### Work item
Your response should consist of the full data, set down exactly.

### Given data
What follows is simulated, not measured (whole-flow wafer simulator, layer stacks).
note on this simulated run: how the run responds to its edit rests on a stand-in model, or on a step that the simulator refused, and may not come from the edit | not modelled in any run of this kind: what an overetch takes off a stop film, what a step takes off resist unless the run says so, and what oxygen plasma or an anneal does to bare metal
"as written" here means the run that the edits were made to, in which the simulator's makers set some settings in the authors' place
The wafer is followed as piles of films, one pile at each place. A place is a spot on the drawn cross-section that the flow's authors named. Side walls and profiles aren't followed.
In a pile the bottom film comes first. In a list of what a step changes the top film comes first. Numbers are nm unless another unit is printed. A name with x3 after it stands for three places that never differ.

### Exercise solution
What follows is simulated, not measured (whole-flow wafer simulator, layer stacks).
note on this simulated run: how the run responds to its edit rests on a stand-in model, or on a step that the simulator refused, and may not come from the edit | not modelled in any run of this kind: what an overetch takes off a stop film, what a step takes off resist unless the run says so, and what oxygen plasma or an anneal does to bare metal
"as written" here means the run that the edits were made to, in which the simulator's makers set some settings in the authors' place
The wafer is followed as piles of films, one pile at each place. A place is a spot on the drawn cross-section that the flow's authors named. Side walls and profiles aren't followed.
In a pile the bottom film comes first. In a list of what a step changes the top film comes first. Numbers are nm unless another unit is printed. A name with x3 after it stands for three places that never differ.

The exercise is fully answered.